__________________________________________________

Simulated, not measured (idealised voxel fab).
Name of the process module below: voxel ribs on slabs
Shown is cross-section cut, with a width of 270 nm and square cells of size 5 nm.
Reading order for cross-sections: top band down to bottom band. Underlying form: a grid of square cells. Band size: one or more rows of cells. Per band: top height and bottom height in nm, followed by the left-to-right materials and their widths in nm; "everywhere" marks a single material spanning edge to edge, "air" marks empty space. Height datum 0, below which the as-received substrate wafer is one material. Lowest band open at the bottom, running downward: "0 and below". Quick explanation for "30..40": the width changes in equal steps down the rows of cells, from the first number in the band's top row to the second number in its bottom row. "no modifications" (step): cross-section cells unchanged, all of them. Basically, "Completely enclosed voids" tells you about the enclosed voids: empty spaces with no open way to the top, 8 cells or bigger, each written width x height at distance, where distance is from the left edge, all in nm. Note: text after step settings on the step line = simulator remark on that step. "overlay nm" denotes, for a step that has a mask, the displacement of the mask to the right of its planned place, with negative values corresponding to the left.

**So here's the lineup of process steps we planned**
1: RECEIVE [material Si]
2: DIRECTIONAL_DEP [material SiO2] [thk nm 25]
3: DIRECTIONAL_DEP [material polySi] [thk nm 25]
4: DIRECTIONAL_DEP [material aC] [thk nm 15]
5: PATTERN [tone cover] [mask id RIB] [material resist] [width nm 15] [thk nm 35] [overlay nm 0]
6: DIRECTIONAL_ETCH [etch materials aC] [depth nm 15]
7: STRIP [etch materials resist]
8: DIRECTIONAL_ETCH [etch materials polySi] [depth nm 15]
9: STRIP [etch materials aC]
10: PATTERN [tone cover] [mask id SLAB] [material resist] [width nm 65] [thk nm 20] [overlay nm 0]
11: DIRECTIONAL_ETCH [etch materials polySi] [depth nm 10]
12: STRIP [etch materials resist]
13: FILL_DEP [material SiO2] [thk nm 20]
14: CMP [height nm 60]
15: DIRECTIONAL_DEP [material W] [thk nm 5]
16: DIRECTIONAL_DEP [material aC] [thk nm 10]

__________________________________________________

● Assignment: Quote the listing word for word from its first line through the line in which "Shown is cross-section" appears.

● Your solution:
Simulated, not measured (idealised voxel fab).
Name of the process module below: voxel ribs on slabs
Shown is cross-section cut, with a width of 270 nm and square cells of size 5 nm.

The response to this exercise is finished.